- **ACTIVITY**: After the line containing "Notation: cross-section as", write nothing more; before it, reproduce every line of the material below exactly, starting with the first.

--- START ---

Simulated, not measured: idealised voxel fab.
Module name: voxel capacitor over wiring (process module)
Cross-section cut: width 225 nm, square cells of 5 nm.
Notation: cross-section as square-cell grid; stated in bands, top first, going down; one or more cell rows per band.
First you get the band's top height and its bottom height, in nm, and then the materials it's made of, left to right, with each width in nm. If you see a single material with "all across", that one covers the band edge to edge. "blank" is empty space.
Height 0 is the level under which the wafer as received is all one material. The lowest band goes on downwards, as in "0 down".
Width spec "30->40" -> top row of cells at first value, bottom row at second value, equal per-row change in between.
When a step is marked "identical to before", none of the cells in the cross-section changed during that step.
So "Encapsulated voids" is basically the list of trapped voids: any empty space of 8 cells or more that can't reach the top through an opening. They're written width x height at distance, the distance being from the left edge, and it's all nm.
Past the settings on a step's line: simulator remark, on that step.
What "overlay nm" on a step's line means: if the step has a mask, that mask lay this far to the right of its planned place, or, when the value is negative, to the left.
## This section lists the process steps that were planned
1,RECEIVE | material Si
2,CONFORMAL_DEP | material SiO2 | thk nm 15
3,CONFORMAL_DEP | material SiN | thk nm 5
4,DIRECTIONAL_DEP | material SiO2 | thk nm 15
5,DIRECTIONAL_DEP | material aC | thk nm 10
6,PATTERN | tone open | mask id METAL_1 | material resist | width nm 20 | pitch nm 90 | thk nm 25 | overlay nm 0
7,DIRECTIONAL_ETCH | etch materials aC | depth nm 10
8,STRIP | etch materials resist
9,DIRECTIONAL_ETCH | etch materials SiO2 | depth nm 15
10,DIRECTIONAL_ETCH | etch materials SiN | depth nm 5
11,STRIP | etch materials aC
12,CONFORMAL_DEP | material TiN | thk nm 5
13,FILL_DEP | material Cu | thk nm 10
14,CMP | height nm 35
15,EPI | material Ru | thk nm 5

--- END ---

- **WRITTEN ANSWER**:
Simulated, not measured: idealised voxel fab.
Module name: voxel capacitor over wiring (process module)
Cross-section cut: width 225 nm, square cells of 5 nm.
Notation: cross-section as square-cell grid; stated in bands, top first, going down; one or more cell rows per band.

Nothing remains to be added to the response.